=== DATA SHOWN ===
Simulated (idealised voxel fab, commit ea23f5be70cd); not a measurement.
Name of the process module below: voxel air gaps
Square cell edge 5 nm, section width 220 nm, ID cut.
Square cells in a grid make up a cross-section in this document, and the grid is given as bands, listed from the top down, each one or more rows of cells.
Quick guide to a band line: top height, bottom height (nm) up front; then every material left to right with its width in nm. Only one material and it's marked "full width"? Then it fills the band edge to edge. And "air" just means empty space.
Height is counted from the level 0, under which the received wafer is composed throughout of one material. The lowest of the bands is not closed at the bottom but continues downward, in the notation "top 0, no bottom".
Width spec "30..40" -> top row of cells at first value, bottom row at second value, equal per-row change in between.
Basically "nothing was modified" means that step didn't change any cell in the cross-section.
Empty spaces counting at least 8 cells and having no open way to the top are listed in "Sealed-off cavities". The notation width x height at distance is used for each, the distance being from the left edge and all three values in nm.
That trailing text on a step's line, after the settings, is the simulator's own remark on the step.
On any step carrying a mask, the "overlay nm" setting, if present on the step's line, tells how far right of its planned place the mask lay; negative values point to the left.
===

WORK ITEM:
Taking the entries above, please repeat each one exactly.

TASK ANSWER:
Simulated (idealised voxel fab, commit ea23f5be70cd); not a measurement.
Name of the process module below: voxel air gaps
Square cell edge 5 nm, section width 220 nm, ID cut.
Square cells in a grid make up a cross-section in this document, and the grid is given as bands, listed from the top down, each one or more rows of cells.
Quick guide to a band line: top height, bottom height (nm) up front; then every material left to right with its width in nm. Only one material and it's marked "full width"? Then it fills the band edge to edge. And "air" just means empty space.
Height is counted from the level 0, under which the received wafer is composed throughout of one material. The lowest of the bands is not closed at the bottom but continues downward, in the notation "top 0, no bottom".
Width spec "30..40" -> top row of cells at first value, bottom row at second value, equal per-row change in between.
Basically "nothing was modified" means that step didn't change any cell in the cross-section.
Empty spaces counting at least 8 cells and having no open way to the top are listed in "Sealed-off cavities". The notation width x height at distance is used for each, the distance being from the left edge and all three values in nm.
That trailing text on a step's line, after the settings, is the simulator's own remark on the step.
On any step carrying a mask, the "overlay nm" setting, if present on the step's line, tells how far right of its planned place the mask lay; negative values point to the left.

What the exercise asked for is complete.